- _DATA TO EXAMINE_:
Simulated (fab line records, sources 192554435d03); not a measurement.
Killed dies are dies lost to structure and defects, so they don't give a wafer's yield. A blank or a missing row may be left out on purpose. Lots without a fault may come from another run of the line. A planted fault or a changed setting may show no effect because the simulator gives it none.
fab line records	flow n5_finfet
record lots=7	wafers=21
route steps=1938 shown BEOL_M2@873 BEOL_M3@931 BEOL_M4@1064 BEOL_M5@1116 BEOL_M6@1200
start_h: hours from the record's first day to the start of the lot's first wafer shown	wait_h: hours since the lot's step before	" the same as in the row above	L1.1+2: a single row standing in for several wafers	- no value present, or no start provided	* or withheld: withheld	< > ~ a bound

- _REQUIRED ACTION_: What you retype should run from the first line of the entries above through the line containing "route steps=1938 shown", exactly and in full.

- _EXERCISE RESULT_:
Simulated (fab line records, sources 192554435d03); not a measurement.
Killed dies are dies lost to structure and defects, so they don't give a wafer's yield. A blank or a missing row may be left out on purpose. Lots without a fault may come from another run of the line. A planted fault or a changed setting may show no effect because the simulator gives it none.
fab line records	flow n5_finfet
record lots=7	wafers=21
route steps=1938 shown BEOL_M2@873 BEOL_M3@931 BEOL_M4@1064 BEOL_M5@1116 BEOL_M6@1200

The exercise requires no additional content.